• WORK INSTRUCTION: Would you set down all of the entries below exactly as they stand?

• GIVEN INFORMATION:
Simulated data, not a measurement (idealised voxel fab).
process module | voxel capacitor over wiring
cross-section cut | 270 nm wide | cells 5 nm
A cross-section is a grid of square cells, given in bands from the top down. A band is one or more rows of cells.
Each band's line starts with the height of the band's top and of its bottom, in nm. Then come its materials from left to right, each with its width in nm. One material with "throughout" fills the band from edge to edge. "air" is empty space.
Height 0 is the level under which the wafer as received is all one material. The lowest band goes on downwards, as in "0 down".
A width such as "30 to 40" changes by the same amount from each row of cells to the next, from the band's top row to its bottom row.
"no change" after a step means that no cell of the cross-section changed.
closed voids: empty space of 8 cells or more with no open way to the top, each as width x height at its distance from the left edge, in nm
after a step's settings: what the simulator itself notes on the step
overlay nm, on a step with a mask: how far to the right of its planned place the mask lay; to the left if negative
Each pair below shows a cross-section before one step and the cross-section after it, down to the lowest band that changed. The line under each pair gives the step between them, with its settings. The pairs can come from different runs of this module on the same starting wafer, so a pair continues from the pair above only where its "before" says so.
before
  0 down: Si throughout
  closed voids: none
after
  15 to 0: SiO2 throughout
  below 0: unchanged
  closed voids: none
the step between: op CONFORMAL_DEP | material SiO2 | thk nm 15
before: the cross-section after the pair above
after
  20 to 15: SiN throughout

• TASK RESULT:
Simulated data, not a measurement (idealised voxel fab).
process module | voxel capacitor over wiring
cross-section cut | 270 nm wide | cells 5 nm
A cross-section is a grid of square cells, given in bands from the top down. A band is one or more rows of cells.
Each band's line starts with the height of the band's top and of its bottom, in nm. Then come its materials from left to right, each with its width in nm. One material with "throughout" fills the band from edge to edge. "air" is empty space.
Height 0 is the level under which the wafer as received is all one material. The lowest band goes on downwards, as in "0 down".
A width such as "30 to 40" changes by the same amount from each row of cells to the next, from the band's top row to its bottom row.
"no change" after a step means that no cell of the cross-section changed.
closed voids: empty space of 8 cells or more with no open way to the top, each as width x height at its distance from the left edge, in nm
after a step's settings: what the simulator itself notes on the step
overlay nm, on a step with a mask: how far to the right of its planned place the mask lay; to the left if negative
Each pair below shows a cross-section before one step and the cross-section after it, down to the lowest band that changed. The line under each pair gives the step between them, with its settings. The pairs can come from different runs of this module on the same starting wafer, so a pair continues from the pair above only where its "before" says so.
before
  0 down: Si throughout
  closed voids: none
after
  15 to 0: SiO2 throughout
  below 0: unchanged
  closed voids: none
the step between: op CONFORMAL_DEP | material SiO2 | thk nm 15
before: the cross-section after the pair above
after
  20 to 15: SiN throughout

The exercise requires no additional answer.